** Activity **
In the listing below, print exactly the lines from the first through the one that contains "Reviewer: The authors".

** Information supplied **
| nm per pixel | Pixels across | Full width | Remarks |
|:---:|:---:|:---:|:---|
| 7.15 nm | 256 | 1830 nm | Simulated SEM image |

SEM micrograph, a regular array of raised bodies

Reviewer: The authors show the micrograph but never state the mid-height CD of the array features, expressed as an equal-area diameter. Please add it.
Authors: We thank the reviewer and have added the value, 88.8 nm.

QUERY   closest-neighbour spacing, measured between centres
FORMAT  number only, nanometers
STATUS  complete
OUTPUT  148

** Exercise output **
| nm per pixel | Pixels across | Full width | Remarks |
|:---:|:---:|:---:|:---|
| 7.15 nm | 256 | 1830 nm | Simulated SEM image |

SEM micrograph, a regular array of raised bodies

Reviewer: The authors show the micrograph but never state the mid-height CD of the array features, expressed as an equal-area diameter. Please add it.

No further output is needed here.